ENTRIES SHOWN
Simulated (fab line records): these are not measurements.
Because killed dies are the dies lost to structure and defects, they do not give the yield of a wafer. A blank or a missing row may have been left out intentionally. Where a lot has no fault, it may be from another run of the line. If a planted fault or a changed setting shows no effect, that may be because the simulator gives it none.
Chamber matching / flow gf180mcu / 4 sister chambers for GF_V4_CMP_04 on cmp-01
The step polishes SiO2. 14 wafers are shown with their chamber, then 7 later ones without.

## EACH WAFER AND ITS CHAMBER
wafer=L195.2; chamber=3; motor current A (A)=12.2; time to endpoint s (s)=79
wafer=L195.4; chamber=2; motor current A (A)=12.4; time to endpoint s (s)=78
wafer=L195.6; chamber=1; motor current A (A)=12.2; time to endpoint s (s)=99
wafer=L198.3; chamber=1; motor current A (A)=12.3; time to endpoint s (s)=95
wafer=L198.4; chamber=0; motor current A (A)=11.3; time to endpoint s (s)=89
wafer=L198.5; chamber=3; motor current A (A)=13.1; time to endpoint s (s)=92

WORK TASK
Starting at the top of the listing above, write out every line exactly as it appears.

WRITTEN ANSWER
Simulated (fab line records): these are not measurements.
Because killed dies are the dies lost to structure and defects, they do not give the yield of a wafer. A blank or a missing row may have been left out intentionally. Where a lot has no fault, it may be from another run of the line. If a planted fault or a changed setting shows no effect, that may be because the simulator gives it none.
Chamber matching / flow gf180mcu / 4 sister chambers for GF_V4_CMP_04 on cmp-01
The step polishes SiO2. 14 wafers are shown with their chamber, then 7 later ones without.

## EACH WAFER AND ITS CHAMBER
wafer=L195.2; chamber=3; motor current A (A)=12.2; time to endpoint s (s)=79
wafer=L195.4; chamber=2; motor current A (A)=12.4; time to endpoint s (s)=78
wafer=L195.6; chamber=1; motor current A (A)=12.2; time to endpoint s (s)=99
wafer=L198.3; chamber=1; motor current A (A)=12.3; time to endpoint s (s)=95
wafer=L198.4; chamber=0; motor current A (A)=11.3; time to endpoint s (s)=89
wafer=L198.5; chamber=3; motor current A (A)=13.1; time to endpoint s (s)=92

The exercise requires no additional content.